[Activity]
Retype everything in the entries that follow, exactly as shown.

*** Excerpted records ***

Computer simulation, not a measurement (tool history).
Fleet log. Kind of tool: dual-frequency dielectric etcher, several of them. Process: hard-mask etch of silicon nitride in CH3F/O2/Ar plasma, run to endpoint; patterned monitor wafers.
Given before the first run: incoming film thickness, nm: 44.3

*** End of Excerpted records ***

[Response box]
Computer simulation, not a measurement (tool history).
Fleet log. Kind of tool: dual-frequency dielectric etcher, several of them. Process: hard-mask etch of silicon nitride in CH3F/O2/Ar plasma, run to endpoint; patterned monitor wafers.
Given before the first run: incoming film thickness, nm: 44.3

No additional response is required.